• **WORK ITEM**
Without omitting anything, write out the listing below precisely.

[INPUT DATA — start]

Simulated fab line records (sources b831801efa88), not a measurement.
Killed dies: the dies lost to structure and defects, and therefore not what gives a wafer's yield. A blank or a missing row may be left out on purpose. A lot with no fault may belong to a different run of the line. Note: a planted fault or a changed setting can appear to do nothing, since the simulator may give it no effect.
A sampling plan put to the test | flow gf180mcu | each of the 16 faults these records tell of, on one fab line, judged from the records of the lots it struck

[INPUT DATA — finish]

• **ANSWER SPACE**
Simulated fab line records (sources b831801efa88), not a measurement.
Killed dies: the dies lost to structure and defects, and therefore not what gives a wafer's yield. A blank or a missing row may be left out on purpose. A lot with no fault may belong to a different run of the line. Note: a planted fault or a changed setting can appear to do nothing, since the simulator may give it no effect.
A sampling plan put to the test | flow gf180mcu | each of the 16 faults these records tell of, on one fab line, judged from the records of the lots it struck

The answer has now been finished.